→ **Record set**:
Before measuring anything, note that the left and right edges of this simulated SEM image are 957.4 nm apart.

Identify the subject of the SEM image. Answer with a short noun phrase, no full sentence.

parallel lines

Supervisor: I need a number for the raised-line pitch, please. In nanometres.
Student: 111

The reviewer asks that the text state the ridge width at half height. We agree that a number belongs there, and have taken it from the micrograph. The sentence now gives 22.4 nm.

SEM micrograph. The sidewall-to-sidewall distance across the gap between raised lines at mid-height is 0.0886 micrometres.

→ **Work task**:
Print, unaltered, every line from the beginning of the material down to the line with "The reviewer asks".

→ **Expected answer**:
Before measuring anything, note that the left and right edges of this simulated SEM image are 957.4 nm apart.

Identify the subject of the SEM image. Answer with a short noun phrase, no full sentence.

parallel lines

Supervisor: I need a number for the raised-line pitch, please. In nanometres.
Student: 111

The reviewer asks that the text state the ridge width at half height. We agree that a number belongs there, and have taken it from the micrograph. The sentence now gives 22.4 nm.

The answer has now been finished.